**BRIEF:** Please make an exact transcription of all the data that follows.

★ ★ ★
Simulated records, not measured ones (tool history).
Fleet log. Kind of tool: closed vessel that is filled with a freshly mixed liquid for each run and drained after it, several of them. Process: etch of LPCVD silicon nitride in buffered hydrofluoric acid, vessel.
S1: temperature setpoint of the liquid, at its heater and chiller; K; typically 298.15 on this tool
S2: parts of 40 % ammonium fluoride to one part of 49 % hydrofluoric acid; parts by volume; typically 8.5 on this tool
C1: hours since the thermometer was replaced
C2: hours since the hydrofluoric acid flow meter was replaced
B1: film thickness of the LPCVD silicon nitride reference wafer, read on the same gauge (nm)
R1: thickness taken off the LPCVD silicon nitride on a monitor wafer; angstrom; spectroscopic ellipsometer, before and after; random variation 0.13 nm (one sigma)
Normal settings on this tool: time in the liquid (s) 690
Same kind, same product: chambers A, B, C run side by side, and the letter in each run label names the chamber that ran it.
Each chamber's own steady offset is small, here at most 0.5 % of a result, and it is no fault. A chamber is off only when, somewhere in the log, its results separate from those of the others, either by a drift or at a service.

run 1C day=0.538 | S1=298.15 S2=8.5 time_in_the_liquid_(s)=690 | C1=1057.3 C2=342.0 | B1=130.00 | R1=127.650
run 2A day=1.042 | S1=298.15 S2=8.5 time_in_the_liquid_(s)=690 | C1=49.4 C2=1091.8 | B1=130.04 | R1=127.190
★ ★ ★

**YOUR SOLUTION:**
Simulated records, not measured ones (tool history).
Fleet log. Kind of tool: closed vessel that is filled with a freshly mixed liquid for each run and drained after it, several of them. Process: etch of LPCVD silicon nitride in buffered hydrofluoric acid, vessel.
S1: temperature setpoint of the liquid, at its heater and chiller; K; typically 298.15 on this tool
S2: parts of 40 % ammonium fluoride to one part of 49 % hydrofluoric acid; parts by volume; typically 8.5 on this tool
C1: hours since the thermometer was replaced
C2: hours since the hydrofluoric acid flow meter was replaced
B1: film thickness of the LPCVD silicon nitride reference wafer, read on the same gauge (nm)
R1: thickness taken off the LPCVD silicon nitride on a monitor wafer; angstrom; spectroscopic ellipsometer, before and after; random variation 0.13 nm (one sigma)
Normal settings on this tool: time in the liquid (s) 690
Same kind, same product: chambers A, B, C run side by side, and the letter in each run label names the chamber that ran it.
Each chamber's own steady offset is small, here at most 0.5 % of a result, and it is no fault. A chamber is off only when, somewhere in the log, its results separate from those of the others, either by a drift or at a service.

run 1C day=0.538 | S1=298.15 S2=8.5 time_in_the_liquid_(s)=690 | C1=1057.3 C2=342.0 | B1=130.00 | R1=127.650
run 2A day=1.042 | S1=298.15 S2=8.5 time_in_the_liquid_(s)=690 | C1=49.4 C2=1091.8 | B1=130.04 | R1=127.190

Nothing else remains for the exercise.